**Work request:** Give back the full data, unchanged and complete.

**Record set:**
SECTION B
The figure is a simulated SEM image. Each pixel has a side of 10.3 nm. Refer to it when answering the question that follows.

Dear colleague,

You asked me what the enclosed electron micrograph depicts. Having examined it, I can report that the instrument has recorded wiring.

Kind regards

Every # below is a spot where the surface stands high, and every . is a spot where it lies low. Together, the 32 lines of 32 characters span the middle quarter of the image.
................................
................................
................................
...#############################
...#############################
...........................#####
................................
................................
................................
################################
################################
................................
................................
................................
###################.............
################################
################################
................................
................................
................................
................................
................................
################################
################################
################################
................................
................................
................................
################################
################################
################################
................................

**Task result:**
SECTION B
The figure is a simulated SEM image. Each pixel has a side of 10.3 nm. Refer to it when answering the question that follows.

Dear colleague,

You asked me what the enclosed electron micrograph depicts. Having examined it, I can report that the instrument has recorded wiring.

Kind regards

Every # below is a spot where the surface stands high, and every . is a spot where it lies low. Together, the 32 lines of 32 characters span the middle quarter of the image.
................................
................................
................................
...#############################
...#############################
...........................#####
................................
................................
................................
################################
################################
................................
................................
................................
###################.............
################################
################################
................................
................................
................................
................................
................................
################################
################################
################################
................................
................................
................................
################################
################################
################################
................................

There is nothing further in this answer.